Each record must be repeated exactly. None may be dropped.

━━━ Data to examine ━━━

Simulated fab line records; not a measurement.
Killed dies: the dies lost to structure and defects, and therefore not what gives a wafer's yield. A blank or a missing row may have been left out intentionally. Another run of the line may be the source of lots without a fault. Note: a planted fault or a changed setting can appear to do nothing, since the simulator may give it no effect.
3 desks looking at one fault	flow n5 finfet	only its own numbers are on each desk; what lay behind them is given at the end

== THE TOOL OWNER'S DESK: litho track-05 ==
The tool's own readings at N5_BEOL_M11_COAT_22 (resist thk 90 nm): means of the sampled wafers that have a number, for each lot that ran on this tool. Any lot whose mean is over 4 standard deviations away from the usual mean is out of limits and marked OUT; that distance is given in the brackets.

━━━

> _Written response_:
Simulated fab line records; not a measurement.
Killed dies: the dies lost to structure and defects, and therefore not what gives a wafer's yield. A blank or a missing row may have been left out intentionally. Another run of the line may be the source of lots without a fault. Note: a planted fault or a changed setting can appear to do nothing, since the simulator may give it no effect.
3 desks looking at one fault	flow n5 finfet	only its own numbers are on each desk; what lay behind them is given at the end

== THE TOOL OWNER'S DESK: litho track-05 ==
The tool's own readings at N5_BEOL_M11_COAT_22 (resist thk 90 nm): means of the sampled wafers that have a number, for each lot that ran on this tool. Any lot whose mean is over 4 standard deviations away from the usual mean is out of limits and marked OUT; that distance is given in the brackets.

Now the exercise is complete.